Extracted information:
§ §

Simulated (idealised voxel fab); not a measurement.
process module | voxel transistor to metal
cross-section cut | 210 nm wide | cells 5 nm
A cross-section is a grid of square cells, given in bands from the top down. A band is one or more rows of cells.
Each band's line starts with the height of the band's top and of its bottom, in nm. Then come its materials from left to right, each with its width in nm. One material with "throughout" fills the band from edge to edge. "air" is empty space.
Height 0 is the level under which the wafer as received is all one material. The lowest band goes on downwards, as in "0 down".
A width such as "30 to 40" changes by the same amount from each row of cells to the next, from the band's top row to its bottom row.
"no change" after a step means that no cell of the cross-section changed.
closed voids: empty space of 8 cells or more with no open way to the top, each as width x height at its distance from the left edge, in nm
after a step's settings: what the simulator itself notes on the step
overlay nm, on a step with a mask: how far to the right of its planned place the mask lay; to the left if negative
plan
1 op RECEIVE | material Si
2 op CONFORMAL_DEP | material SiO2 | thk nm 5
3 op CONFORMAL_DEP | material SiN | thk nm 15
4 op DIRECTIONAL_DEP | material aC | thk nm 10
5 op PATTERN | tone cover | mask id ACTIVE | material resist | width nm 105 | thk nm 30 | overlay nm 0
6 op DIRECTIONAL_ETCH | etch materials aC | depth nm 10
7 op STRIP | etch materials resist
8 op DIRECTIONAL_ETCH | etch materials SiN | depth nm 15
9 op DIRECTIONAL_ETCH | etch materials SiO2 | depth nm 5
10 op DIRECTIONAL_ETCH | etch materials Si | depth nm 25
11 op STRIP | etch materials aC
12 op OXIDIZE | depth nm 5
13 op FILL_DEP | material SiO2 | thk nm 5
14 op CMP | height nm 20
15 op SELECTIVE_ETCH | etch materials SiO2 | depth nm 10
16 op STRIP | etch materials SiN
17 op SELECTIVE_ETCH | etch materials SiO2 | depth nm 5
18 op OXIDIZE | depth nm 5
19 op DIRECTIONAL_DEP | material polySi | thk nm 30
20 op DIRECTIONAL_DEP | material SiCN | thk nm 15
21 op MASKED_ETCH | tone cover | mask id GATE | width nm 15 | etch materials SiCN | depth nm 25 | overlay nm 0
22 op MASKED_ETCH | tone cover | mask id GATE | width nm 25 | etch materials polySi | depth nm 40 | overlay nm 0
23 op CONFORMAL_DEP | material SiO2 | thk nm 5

§ §

Output the lines above between the one holding "Height 0 is" and the one holding "A width such", inclusive, with nothing before or after them.

Height 0 is the level under which the wafer as received is all one material. The lowest band goes on downwards, as in "0 down".
A width such as "30 to 40" changes by the same amount from each row of cells to the next, from the band's top row to its bottom row.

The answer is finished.